--- START ---

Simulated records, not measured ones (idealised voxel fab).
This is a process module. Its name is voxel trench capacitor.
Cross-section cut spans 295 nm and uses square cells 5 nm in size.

--- END ---

▶ Brief: A word-for-word copy of the entries, from the first line through the line containing "This is a process", is the whole answer.

▶ Exercise answer:
Simulated records, not measured ones (idealised voxel fab).
This is a process module. Its name is voxel trench capacitor.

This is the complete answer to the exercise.